(Data under study)
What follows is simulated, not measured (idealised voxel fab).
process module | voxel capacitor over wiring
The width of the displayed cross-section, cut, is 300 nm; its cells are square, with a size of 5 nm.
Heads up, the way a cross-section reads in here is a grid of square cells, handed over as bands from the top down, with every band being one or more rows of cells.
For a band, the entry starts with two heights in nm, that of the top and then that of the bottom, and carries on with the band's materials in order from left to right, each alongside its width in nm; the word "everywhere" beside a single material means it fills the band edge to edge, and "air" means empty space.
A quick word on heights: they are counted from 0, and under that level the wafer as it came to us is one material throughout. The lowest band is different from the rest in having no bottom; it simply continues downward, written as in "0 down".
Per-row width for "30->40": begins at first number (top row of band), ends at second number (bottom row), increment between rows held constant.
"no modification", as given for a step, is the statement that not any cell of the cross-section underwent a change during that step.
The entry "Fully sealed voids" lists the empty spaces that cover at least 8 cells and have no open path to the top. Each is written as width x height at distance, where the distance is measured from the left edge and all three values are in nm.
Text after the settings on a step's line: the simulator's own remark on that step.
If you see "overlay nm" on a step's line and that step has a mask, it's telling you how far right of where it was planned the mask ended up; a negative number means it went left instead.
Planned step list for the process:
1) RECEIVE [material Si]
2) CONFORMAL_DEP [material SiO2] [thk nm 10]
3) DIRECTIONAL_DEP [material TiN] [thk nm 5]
(End Data under study)

All that should appear in the response is the run of lines from the first line of the entries through the line containing "Heads up, the", copied exactly.

Task result:
What follows is simulated, not measured (idealised voxel fab).
process module | voxel capacitor over wiring
The width of the displayed cross-section, cut, is 300 nm; its cells are square, with a size of 5 nm.
Heads up, the way a cross-section reads in here is a grid of square cells, handed over as bands from the top down, with every band being one or more rows of cells.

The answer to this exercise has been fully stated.